#### Source information:
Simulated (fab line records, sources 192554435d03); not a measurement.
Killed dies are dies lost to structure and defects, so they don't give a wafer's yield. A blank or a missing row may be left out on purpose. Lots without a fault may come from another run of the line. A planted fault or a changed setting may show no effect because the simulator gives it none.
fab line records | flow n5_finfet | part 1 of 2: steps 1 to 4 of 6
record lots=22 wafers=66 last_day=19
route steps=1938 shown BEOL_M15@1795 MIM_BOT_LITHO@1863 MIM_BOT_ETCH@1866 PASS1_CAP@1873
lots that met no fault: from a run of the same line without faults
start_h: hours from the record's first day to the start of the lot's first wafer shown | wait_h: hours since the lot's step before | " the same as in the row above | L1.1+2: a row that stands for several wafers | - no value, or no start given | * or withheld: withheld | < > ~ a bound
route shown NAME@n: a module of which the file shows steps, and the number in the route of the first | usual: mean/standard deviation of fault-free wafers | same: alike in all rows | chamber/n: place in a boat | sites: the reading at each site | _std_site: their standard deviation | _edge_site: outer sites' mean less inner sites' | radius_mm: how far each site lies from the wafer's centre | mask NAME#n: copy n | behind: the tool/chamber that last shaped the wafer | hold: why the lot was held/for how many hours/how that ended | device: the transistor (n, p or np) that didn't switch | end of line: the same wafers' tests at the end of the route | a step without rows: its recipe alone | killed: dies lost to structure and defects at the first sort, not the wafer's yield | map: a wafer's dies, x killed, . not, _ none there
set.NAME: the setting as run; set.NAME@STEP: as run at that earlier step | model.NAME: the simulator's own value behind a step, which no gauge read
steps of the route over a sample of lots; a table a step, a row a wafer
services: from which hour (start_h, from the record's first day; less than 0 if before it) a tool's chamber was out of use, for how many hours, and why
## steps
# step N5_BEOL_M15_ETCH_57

#### Task item:
Exactly as written, please reproduce the lines from the first line of the data to the line containing "route steps=1938 shown", inclusive, and nothing else.

#### Written reply:
Simulated (fab line records, sources 192554435d03); not a measurement.
Killed dies are dies lost to structure and defects, so they don't give a wafer's yield. A blank or a missing row may be left out on purpose. Lots without a fault may come from another run of the line. A planted fault or a changed setting may show no effect because the simulator gives it none.
fab line records | flow n5_finfet | part 1 of 2: steps 1 to 4 of 6
record lots=22 wafers=66 last_day=19
route steps=1938 shown BEOL_M15@1795 MIM_BOT_LITHO@1863 MIM_BOT_ETCH@1866 PASS1_CAP@1873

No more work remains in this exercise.